### Dataset excerpts
--------------------

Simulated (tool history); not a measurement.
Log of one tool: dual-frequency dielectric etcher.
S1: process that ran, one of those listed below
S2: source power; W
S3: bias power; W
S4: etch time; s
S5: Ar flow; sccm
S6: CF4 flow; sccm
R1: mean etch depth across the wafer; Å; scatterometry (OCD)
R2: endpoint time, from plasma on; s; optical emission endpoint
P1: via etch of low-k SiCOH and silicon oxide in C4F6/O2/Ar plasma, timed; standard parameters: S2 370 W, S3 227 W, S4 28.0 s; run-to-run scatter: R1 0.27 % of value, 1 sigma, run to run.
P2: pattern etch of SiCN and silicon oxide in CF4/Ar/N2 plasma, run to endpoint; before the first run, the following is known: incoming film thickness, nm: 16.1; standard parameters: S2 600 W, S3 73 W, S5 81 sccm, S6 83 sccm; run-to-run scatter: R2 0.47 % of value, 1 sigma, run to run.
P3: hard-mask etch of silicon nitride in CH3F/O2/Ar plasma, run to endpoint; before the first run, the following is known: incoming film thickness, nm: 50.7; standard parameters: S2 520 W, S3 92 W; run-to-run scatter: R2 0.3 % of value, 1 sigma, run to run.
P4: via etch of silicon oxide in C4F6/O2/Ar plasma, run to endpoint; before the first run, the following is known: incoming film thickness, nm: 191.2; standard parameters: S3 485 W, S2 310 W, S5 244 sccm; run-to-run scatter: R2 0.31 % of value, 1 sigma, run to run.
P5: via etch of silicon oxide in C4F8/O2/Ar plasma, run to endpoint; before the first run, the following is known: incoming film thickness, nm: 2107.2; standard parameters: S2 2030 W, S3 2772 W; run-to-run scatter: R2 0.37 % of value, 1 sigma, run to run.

--------------------

Give again, exactly as written, the lines running from the first line of the data above through the line that contains "P3: hard-mask etch".

Simulated (tool history); not a measurement.
Log of one tool: dual-frequency dielectric etcher.
S1: process that ran, one of those listed below
S2: source power; W
S3: bias power; W
S4: etch time; s
S5: Ar flow; sccm
S6: CF4 flow; sccm
R1: mean etch depth across the wafer; Å; scatterometry (OCD)
R2: endpoint time, from plasma on; s; optical emission endpoint
P1: via etch of low-k SiCOH and silicon oxide in C4F6/O2/Ar plasma, timed; standard parameters: S2 370 W, S3 227 W, S4 28.0 s; run-to-run scatter: R1 0.27 % of value, 1 sigma, run to run.
P2: pattern etch of SiCN and silicon oxide in CF4/Ar/N2 plasma, run to endpoint; before the first run, the following is known: incoming film thickness, nm: 16.1; standard parameters: S2 600 W, S3 73 W, S5 81 sccm, S6 83 sccm; run-to-run scatter: R2 0.47 % of value, 1 sigma, run to run.
P3: hard-mask etch of silicon nitride in CH3F/O2/Ar plasma, run to endpoint; before the first run, the following is known: incoming film thickness, nm: 50.7; standard parameters: S2 520 W, S3 92 W; run-to-run scatter: R2 0.3 % of value, 1 sigma, run to run.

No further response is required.